▸ **Extracted material**:
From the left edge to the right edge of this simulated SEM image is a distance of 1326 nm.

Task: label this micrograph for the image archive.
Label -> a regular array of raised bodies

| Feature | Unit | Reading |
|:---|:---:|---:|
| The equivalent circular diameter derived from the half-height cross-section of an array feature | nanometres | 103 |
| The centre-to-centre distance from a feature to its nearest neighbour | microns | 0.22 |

▸ **Assignment**: Give back exactly the lines of the listing above that run from the line with "Label -> a regular array of raised bodies" to the line with "nanometres | 103 |", inclusive.

▸ **Exercise output**:
Label -> a regular array of raised bodies

| Feature | Unit | Reading |
|:---|:---:|---:|
| The equivalent circular diameter derived from the half-height cross-section of an array feature | nanometres | 103 |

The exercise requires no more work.